▶ [Task item]:
Would you restate word for word the lines of the listing, beginning at the first and ending with the line that holds "The band entry"?

▶ [Input data]:
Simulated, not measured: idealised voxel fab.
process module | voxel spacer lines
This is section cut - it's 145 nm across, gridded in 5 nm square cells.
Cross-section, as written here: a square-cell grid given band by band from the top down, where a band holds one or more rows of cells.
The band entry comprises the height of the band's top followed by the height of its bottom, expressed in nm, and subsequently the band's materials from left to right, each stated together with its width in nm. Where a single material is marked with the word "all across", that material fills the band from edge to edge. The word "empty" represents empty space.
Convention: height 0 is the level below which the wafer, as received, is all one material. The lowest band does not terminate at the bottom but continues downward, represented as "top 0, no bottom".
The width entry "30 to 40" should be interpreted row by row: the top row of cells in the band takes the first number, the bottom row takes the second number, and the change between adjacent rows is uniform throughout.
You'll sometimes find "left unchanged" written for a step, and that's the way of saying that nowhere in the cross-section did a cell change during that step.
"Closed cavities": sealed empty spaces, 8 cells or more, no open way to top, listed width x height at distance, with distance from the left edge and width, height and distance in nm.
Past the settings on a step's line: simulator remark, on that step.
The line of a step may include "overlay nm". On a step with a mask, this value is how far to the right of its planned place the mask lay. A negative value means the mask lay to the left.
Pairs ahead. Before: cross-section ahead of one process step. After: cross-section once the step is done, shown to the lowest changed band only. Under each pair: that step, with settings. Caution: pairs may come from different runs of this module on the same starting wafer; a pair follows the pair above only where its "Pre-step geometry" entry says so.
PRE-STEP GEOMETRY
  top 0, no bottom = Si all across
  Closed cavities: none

▶ [Result]:
Simulated, not measured: idealised voxel fab.
process module | voxel spacer lines
This is section cut - it's 145 nm across, gridded in 5 nm square cells.
Cross-section, as written here: a square-cell grid given band by band from the top down, where a band holds one or more rows of cells.
The band entry comprises the height of the band's top followed by the height of its bottom, expressed in nm, and subsequently the band's materials from left to right, each stated together with its width in nm. Where a single material is marked with the word "all across", that material fills the band from edge to edge. The word "empty" represents empty space.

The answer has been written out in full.